Required action -> Quote, with no changes, the lines that run from the top of the material to the line with "fab line records | flow nand_harc", both included.

═══ Given data

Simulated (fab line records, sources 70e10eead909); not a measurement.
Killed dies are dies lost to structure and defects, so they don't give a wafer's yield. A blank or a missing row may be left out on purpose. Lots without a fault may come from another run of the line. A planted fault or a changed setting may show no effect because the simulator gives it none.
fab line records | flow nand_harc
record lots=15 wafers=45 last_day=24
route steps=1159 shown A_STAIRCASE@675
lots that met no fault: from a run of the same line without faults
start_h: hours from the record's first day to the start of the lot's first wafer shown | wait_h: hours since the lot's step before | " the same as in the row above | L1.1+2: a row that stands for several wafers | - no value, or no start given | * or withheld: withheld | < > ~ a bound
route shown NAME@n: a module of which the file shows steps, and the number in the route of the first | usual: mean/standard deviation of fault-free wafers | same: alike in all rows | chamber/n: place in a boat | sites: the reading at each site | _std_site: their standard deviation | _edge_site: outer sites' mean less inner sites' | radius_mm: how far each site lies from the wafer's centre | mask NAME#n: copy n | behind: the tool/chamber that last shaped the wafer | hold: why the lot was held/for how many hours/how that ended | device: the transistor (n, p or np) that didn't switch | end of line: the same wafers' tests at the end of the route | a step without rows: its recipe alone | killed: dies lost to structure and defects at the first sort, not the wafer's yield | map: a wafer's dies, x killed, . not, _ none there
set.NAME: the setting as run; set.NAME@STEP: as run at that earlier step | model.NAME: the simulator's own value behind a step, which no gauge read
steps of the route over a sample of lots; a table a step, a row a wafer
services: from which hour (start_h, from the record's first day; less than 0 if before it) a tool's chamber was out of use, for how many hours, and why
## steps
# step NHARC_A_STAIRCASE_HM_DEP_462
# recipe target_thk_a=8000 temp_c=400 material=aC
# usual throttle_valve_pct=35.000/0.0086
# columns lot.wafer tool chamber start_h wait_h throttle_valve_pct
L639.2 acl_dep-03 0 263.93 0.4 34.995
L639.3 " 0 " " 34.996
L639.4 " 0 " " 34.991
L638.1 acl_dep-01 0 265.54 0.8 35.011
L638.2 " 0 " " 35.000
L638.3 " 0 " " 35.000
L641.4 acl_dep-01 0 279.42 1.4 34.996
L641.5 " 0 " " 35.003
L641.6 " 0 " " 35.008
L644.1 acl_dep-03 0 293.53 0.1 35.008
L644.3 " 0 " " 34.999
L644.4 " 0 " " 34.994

══════

Your response ->
Simulated (fab line records, sources 70e10eead909); not a measurement.
Killed dies are dies lost to structure and defects, so they don't give a wafer's yield. A blank or a missing row may be left out on purpose. Lots without a fault may come from another run of the line. A planted fault or a changed setting may show no effect because the simulator gives it none.
fab line records | flow nand_harc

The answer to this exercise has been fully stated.